→ **WORK TASK**
The line that contains "A step followed" marks the end: retype the data below exactly from its first line through that line.

→ **RECORDS SUPPLIED**
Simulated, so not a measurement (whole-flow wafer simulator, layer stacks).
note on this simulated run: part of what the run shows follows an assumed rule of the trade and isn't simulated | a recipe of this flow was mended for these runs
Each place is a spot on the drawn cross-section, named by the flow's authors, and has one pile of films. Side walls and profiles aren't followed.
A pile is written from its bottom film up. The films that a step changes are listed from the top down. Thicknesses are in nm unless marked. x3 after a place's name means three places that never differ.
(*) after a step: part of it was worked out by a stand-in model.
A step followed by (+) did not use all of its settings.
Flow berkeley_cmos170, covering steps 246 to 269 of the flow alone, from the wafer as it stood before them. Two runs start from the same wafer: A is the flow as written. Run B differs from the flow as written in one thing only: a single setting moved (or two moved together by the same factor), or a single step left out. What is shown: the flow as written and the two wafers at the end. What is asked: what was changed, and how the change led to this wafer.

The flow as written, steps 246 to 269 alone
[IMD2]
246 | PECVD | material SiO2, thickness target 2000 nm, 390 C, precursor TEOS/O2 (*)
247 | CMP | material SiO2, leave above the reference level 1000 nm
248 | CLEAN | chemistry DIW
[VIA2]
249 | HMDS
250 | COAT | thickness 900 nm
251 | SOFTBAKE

→ **EXPECTED ANSWER**
Simulated, so not a measurement (whole-flow wafer simulator, layer stacks).
note on this simulated run: part of what the run shows follows an assumed rule of the trade and isn't simulated | a recipe of this flow was mended for these runs
Each place is a spot on the drawn cross-section, named by the flow's authors, and has one pile of films. Side walls and profiles aren't followed.
A pile is written from its bottom film up. The films that a step changes are listed from the top down. Thicknesses are in nm unless marked. x3 after a place's name means three places that never differ.
(*) after a step: part of it was worked out by a stand-in model.
A step followed by (+) did not use all of its settings.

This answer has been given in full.